================
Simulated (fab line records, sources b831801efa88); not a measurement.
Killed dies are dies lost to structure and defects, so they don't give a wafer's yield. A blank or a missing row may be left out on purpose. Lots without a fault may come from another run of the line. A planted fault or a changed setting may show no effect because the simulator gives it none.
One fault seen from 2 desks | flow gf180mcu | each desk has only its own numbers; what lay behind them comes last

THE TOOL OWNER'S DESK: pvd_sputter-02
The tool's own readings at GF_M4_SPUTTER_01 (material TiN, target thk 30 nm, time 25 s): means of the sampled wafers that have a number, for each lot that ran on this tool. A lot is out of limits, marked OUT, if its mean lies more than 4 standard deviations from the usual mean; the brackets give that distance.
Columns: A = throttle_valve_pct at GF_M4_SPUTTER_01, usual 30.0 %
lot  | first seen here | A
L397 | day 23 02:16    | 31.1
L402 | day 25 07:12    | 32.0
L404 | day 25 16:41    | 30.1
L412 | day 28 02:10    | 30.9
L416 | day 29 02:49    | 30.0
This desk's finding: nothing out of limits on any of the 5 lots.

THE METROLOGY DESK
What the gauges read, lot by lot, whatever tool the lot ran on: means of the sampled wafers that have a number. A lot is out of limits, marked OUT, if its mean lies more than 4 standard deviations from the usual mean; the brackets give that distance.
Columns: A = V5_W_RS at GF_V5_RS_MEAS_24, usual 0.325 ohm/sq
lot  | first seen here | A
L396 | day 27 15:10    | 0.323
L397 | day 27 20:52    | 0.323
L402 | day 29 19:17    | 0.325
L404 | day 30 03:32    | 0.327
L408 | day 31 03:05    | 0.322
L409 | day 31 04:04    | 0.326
================

* _WORK TASK_:
Each line of the material above needs repeating verbatim.

* _ANSWER BOX_:
Simulated (fab line records, sources b831801efa88); not a measurement.
Killed dies are dies lost to structure and defects, so they don't give a wafer's yield. A blank or a missing row may be left out on purpose. Lots without a fault may come from another run of the line. A planted fault or a changed setting may show no effect because the simulator gives it none.
One fault seen from 2 desks | flow gf180mcu | each desk has only its own numbers; what lay behind them comes last

THE TOOL OWNER'S DESK: pvd_sputter-02
The tool's own readings at GF_M4_SPUTTER_01 (material TiN, target thk 30 nm, time 25 s): means of the sampled wafers that have a number, for each lot that ran on this tool. A lot is out of limits, marked OUT, if its mean lies more than 4 standard deviations from the usual mean; the brackets give that distance.
Columns: A = throttle_valve_pct at GF_M4_SPUTTER_01, usual 30.0 %
lot  | first seen here | A
L397 | day 23 02:16    | 31.1
L402 | day 25 07:12    | 32.0
L404 | day 25 16:41    | 30.1
L412 | day 28 02:10    | 30.9
L416 | day 29 02:49    | 30.0
This desk's finding: nothing out of limits on any of the 5 lots.

THE METROLOGY DESK
What the gauges read, lot by lot, whatever tool the lot ran on: means of the sampled wafers that have a number. A lot is out of limits, marked OUT, if its mean lies more than 4 standard deviations from the usual mean; the brackets give that distance.
Columns: A = V5_W_RS at GF_V5_RS_MEAS_24, usual 0.325 ohm/sq
lot  | first seen here | A
L396 | day 27 15:10    | 0.323
L397 | day 27 20:52    | 0.323
L402 | day 29 19:17    | 0.325
L404 | day 30 03:32    | 0.327
L408 | day 31 03:05    | 0.322
L409 | day 31 04:04    | 0.326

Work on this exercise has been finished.